Brief: Exactly as written, copy the lines of the data below from the first through the one containing "In a pile the".

Excerpted data:
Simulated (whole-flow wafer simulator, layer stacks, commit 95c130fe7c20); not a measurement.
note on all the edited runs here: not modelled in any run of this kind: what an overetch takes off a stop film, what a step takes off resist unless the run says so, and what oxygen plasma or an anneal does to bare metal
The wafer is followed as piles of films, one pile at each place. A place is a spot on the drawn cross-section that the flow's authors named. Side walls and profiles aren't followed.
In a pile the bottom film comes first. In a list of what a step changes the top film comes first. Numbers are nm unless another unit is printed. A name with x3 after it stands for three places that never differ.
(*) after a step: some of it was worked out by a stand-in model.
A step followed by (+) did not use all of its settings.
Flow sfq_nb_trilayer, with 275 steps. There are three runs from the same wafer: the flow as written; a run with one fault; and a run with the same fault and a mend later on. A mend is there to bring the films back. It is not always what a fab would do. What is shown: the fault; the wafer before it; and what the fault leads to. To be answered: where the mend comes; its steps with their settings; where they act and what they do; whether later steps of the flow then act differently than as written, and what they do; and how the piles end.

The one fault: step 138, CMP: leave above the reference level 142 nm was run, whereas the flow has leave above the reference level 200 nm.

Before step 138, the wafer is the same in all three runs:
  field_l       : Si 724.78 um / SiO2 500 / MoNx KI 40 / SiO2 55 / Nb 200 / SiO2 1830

Response:
Simulated (whole-flow wafer simulator, layer stacks, commit 95c130fe7c20); not a measurement.
note on all the edited runs here: not modelled in any run of this kind: what an overetch takes off a stop film, what a step takes off resist unless the run says so, and what oxygen plasma or an anneal does to bare metal
The wafer is followed as piles of films, one pile at each place. A place is a spot on the drawn cross-section that the flow's authors named. Side walls and profiles aren't followed.
In a pile the bottom film comes first. In a list of what a step changes the top film comes first. Numbers are nm unless another unit is printed. A name with x3 after it stands for three places that never differ.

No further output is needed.